Action item
Each line below from the one containing "(*) after a" through the one containing "A step followed" is to be given again exactly, and no line outside that span.

Data to examine START

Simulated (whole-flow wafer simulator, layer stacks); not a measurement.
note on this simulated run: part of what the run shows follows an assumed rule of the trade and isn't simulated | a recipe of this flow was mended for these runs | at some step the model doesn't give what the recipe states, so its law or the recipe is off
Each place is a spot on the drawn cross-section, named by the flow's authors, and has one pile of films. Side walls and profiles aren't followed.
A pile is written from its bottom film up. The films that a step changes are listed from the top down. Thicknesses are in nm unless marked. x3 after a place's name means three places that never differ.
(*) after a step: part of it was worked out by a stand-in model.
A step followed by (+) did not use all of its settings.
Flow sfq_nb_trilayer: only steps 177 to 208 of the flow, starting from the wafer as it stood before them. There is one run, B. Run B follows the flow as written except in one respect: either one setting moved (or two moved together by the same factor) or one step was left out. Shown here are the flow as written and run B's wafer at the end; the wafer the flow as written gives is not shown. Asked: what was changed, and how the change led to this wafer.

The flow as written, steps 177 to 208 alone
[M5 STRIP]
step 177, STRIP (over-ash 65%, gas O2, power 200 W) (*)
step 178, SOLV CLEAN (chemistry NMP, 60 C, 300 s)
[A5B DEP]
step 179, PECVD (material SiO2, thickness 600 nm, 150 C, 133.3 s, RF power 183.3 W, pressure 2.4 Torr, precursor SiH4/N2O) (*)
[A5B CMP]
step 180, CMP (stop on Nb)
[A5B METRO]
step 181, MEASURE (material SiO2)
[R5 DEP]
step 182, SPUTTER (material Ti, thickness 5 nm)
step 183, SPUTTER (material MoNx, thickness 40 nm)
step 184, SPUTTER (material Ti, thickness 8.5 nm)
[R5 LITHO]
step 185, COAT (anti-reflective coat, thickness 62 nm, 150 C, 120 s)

Data to examine END

Written response
(*) after a step: part of it was worked out by a stand-in model.
A step followed by (+) did not use all of its settings.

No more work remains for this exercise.